** TASK ITEM **
Set down word for word each line from the start of the listing through the line that contains "LLLLLLLLLLLLLLLLLLLLHHHHHHLLLLLL", both included.

- - - - -

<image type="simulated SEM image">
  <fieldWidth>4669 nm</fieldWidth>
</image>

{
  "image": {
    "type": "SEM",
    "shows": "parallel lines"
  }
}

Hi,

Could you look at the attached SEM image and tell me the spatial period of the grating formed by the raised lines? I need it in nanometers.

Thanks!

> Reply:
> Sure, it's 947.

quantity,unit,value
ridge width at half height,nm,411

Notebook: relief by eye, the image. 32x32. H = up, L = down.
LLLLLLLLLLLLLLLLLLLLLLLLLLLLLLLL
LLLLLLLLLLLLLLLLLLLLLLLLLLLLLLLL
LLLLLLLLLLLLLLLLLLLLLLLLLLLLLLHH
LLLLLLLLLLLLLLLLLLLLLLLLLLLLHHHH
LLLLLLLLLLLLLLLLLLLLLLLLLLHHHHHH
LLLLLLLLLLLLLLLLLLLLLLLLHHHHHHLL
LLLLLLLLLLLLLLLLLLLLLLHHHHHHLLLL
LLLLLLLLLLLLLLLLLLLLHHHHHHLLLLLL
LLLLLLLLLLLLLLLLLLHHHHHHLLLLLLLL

- - - - -

** SOLUTION **
<image type="simulated SEM image">
  <fieldWidth>4669 nm</fieldWidth>
</image>

{
  "image": {
    "type": "SEM",
    "shows": "parallel lines"
  }
}

Hi,

Could you look at the attached SEM image and tell me the spatial period of the grating formed by the raised lines? I need it in nanometers.

Thanks!

> Reply:
> Sure, it's 947.

quantity,unit,value
ridge width at half height,nm,411

Notebook: relief by eye, the image. 32x32. H = up, L = down.
LLLLLLLLLLLLLLLLLLLLLLLLLLLLLLLL
LLLLLLLLLLLLLLLLLLLLLLLLLLLLLLLL
LLLLLLLLLLLLLLLLLLLLLLLLLLLLLLHH
LLLLLLLLLLLLLLLLLLLLLLLLLLLLHHHH
LLLLLLLLLLLLLLLLLLLLLLLLLLHHHHHH
LLLLLLLLLLLLLLLLLLLLLLLLHHHHHHLL
LLLLLLLLLLLLLLLLLLLLLLHHHHHHLLLL
LLLLLLLLLLLLLLLLLLLLHHHHHHLLLLLL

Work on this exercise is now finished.